Listed entries:
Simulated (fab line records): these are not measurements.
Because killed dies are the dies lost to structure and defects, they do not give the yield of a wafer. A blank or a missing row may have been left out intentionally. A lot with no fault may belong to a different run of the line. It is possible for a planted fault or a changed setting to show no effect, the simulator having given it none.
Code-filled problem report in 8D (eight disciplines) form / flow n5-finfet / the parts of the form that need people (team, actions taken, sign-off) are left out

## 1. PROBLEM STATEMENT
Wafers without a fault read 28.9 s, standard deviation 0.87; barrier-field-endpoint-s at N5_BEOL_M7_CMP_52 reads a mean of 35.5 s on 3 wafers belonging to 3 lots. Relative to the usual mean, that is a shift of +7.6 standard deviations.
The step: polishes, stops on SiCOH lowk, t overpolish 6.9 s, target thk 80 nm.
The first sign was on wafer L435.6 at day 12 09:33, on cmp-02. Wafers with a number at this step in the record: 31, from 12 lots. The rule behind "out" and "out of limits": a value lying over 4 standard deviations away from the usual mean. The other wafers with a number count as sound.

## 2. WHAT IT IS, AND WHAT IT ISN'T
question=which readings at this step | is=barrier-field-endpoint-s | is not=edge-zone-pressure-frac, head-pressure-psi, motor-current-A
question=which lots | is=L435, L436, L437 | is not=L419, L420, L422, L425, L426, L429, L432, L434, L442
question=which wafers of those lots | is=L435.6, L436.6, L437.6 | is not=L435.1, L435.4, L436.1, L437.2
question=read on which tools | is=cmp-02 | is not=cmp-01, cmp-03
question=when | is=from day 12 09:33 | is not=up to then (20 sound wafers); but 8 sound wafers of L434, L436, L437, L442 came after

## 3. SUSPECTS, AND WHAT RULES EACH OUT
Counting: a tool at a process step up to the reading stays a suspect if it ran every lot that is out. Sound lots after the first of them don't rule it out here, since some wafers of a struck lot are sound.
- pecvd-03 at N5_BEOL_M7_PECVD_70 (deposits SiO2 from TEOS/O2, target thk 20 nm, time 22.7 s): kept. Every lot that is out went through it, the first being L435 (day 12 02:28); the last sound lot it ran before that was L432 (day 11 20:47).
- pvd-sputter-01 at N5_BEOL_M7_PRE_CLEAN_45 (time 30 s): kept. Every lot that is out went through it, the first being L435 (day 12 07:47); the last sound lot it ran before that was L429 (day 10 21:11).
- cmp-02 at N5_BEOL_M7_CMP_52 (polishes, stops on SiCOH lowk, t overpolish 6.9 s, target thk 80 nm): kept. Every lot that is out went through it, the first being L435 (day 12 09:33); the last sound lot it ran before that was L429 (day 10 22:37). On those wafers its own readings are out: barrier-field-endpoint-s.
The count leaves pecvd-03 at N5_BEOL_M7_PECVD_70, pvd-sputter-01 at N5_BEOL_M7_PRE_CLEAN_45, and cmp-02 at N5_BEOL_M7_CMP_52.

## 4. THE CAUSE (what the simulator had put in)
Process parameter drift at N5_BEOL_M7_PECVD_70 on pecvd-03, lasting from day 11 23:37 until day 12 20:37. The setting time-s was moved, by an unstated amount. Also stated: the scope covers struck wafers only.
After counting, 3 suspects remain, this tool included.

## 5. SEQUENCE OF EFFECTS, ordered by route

Work task:
Everything from the first line above up to and including the line that contains "## 2. WHAT IT IS, AND WHAT IT ISN'T" should be printed exactly; please print only that.

Expected answer:
Simulated (fab line records): these are not measurements.
Because killed dies are the dies lost to structure and defects, they do not give the yield of a wafer. A blank or a missing row may have been left out intentionally. A lot with no fault may belong to a different run of the line. It is possible for a planted fault or a changed setting to show no effect, the simulator having given it none.
Code-filled problem report in 8D (eight disciplines) form / flow n5-finfet / the parts of the form that need people (team, actions taken, sign-off) are left out

## 1. PROBLEM STATEMENT
Wafers without a fault read 28.9 s, standard deviation 0.87; barrier-field-endpoint-s at N5_BEOL_M7_CMP_52 reads a mean of 35.5 s on 3 wafers belonging to 3 lots. Relative to the usual mean, that is a shift of +7.6 standard deviations.
The step: polishes, stops on SiCOH lowk, t overpolish 6.9 s, target thk 80 nm.
The first sign was on wafer L435.6 at day 12 09:33, on cmp-02. Wafers with a number at this step in the record: 31, from 12 lots. The rule behind "out" and "out of limits": a value lying over 4 standard deviations away from the usual mean. The other wafers with a number count as sound.

## 2. WHAT IT IS, AND WHAT IT ISN'T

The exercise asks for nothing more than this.